*WORK INSTRUCTION:* The reply must consist of the entire listing, reproduced exactly.

--- START ---
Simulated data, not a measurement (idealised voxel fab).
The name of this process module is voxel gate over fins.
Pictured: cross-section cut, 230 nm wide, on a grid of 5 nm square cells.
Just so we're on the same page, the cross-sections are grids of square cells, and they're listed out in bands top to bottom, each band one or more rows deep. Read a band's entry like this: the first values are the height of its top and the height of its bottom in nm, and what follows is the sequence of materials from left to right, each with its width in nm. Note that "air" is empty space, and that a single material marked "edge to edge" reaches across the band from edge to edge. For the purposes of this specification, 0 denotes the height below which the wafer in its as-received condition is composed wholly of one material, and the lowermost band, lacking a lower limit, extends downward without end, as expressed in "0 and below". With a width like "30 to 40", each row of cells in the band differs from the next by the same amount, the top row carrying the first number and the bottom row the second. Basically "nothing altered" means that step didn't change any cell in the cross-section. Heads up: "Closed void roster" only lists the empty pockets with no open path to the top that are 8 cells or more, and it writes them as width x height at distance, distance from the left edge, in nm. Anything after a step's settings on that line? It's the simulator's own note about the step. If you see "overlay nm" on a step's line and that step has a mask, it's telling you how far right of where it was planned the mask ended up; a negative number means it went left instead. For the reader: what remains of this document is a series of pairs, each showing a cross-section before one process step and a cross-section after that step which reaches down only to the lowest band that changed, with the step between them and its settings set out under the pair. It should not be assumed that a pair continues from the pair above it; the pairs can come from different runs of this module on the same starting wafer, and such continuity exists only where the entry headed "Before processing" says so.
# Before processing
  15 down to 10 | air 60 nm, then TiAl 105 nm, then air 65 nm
--- END ---

*TASK SOLUTION:*
Simulated data, not a measurement (idealised voxel fab).
The name of this process module is voxel gate over fins.
Pictured: cross-section cut, 230 nm wide, on a grid of 5 nm square cells.
Just so we're on the same page, the cross-sections are grids of square cells, and they're listed out in bands top to bottom, each band one or more rows deep. Read a band's entry like this: the first values are the height of its top and the height of its bottom in nm, and what follows is the sequence of materials from left to right, each with its width in nm. Note that "air" is empty space, and that a single material marked "edge to edge" reaches across the band from edge to edge. For the purposes of this specification, 0 denotes the height below which the wafer in its as-received condition is composed wholly of one material, and the lowermost band, lacking a lower limit, extends downward without end, as expressed in "0 and below". With a width like "30 to 40", each row of cells in the band differs from the next by the same amount, the top row carrying the first number and the bottom row the second. Basically "nothing altered" means that step didn't change any cell in the cross-section. Heads up: "Closed void roster" only lists the empty pockets with no open path to the top that are 8 cells or more, and it writes them as width x height at distance, distance from the left edge, in nm. Anything after a step's settings on that line? It's the simulator's own note about the step. If you see "overlay nm" on a step's line and that step has a mask, it's telling you how far right of where it was planned the mask ended up; a negative number means it went left instead. For the reader: what remains of this document is a series of pairs, each showing a cross-section before one process step and a cross-section after that step which reaches down only to the lowest band that changed, with the step between them and its settings set out under the pair. It should not be assumed that a pair continues from the pair above it; the pairs can come from different runs of this module on the same starting wafer, and such continuity exists only where the entry headed "Before processing" says so.
# Before processing
  15 down to 10 | air 60 nm, then TiAl 105 nm, then air 65 nm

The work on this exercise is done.